══ Supplied data

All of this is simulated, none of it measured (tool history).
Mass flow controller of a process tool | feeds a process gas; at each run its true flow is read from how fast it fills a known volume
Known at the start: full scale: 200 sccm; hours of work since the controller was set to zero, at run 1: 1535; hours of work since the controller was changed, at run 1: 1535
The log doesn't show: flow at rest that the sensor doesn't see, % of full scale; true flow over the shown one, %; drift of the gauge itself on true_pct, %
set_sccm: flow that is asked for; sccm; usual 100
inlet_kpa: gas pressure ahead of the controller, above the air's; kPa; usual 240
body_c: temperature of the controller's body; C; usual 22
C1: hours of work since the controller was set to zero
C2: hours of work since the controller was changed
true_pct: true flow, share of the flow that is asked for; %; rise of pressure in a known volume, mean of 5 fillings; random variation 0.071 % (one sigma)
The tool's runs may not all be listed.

════

### Assigned task
Using the material above, write out each entry again with nothing changed.

### Your solution
All of this is simulated, none of it measured (tool history).
Mass flow controller of a process tool | feeds a process gas; at each run its true flow is read from how fast it fills a known volume
Known at the start: full scale: 200 sccm; hours of work since the controller was set to zero, at run 1: 1535; hours of work since the controller was changed, at run 1: 1535
The log doesn't show: flow at rest that the sensor doesn't see, % of full scale; true flow over the shown one, %; drift of the gauge itself on true_pct, %
set_sccm: flow that is asked for; sccm; usual 100
inlet_kpa: gas pressure ahead of the controller, above the air's; kPa; usual 240
body_c: temperature of the controller's body; C; usual 22
C1: hours of work since the controller was set to zero
C2: hours of work since the controller was changed
true_pct: true flow, share of the flow that is asked for; %; rise of pressure in a known volume, mean of 5 fillings; random variation 0.071 % (one sigma)
The tool's runs may not all be listed.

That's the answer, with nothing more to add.